Required action: Retype the entries in full.

***
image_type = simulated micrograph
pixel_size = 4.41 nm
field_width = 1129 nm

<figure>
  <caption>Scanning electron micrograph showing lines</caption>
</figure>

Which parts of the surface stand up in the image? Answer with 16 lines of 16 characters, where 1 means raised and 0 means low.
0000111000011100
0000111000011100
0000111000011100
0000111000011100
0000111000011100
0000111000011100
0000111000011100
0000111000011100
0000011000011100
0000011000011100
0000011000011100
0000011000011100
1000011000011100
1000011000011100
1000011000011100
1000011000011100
***

Task output:
image_type = simulated micrograph
pixel_size = 4.41 nm
field_width = 1129 nm

<figure>
  <caption>Scanning electron micrograph showing lines</caption>
</figure>

Which parts of the surface stand up in the image? Answer with 16 lines of 16 characters, where 1 means raised and 0 means low.
0000111000011100
0000111000011100
0000111000011100
0000111000011100
0000111000011100
0000111000011100
0000111000011100
0000111000011100
0000011000011100
0000011000011100
0000011000011100
0000011000011100
1000011000011100
1000011000011100
1000011000011100
1000011000011100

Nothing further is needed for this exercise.